## Action item:
Quote exactly the lines from the start of the entries to the one with "WHAT EACH GAUGE READ, for each wafer", both ends included.

## Data for review:
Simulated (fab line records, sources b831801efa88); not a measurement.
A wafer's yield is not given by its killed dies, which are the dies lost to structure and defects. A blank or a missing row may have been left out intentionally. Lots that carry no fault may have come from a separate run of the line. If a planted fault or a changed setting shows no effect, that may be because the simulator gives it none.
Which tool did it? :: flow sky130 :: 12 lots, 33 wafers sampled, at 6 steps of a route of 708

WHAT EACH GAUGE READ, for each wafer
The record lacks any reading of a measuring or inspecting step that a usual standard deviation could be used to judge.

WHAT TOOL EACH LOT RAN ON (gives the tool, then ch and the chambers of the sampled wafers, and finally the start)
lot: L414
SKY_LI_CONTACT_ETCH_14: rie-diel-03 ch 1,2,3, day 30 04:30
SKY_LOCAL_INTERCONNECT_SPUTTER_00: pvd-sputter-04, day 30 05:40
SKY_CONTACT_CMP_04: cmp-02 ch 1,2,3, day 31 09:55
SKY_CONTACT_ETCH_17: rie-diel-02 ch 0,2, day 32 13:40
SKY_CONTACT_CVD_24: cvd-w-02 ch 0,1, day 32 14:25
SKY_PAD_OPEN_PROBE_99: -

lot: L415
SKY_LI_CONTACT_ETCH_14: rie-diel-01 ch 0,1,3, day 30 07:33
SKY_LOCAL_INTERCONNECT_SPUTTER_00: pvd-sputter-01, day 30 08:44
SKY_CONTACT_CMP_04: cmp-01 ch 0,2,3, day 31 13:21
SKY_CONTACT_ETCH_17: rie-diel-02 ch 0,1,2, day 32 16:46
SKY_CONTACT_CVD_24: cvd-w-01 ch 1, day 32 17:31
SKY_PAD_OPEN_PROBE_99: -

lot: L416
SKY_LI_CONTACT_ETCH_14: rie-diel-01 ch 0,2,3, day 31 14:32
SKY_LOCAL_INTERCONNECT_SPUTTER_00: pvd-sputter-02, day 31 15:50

## Response:
Simulated (fab line records, sources b831801efa88); not a measurement.
A wafer's yield is not given by its killed dies, which are the dies lost to structure and defects. A blank or a missing row may have been left out intentionally. Lots that carry no fault may have come from a separate run of the line. If a planted fault or a changed setting shows no effect, that may be because the simulator gives it none.
Which tool did it? :: flow sky130 :: 12 lots, 33 wafers sampled, at 6 steps of a route of 708

WHAT EACH GAUGE READ, for each wafer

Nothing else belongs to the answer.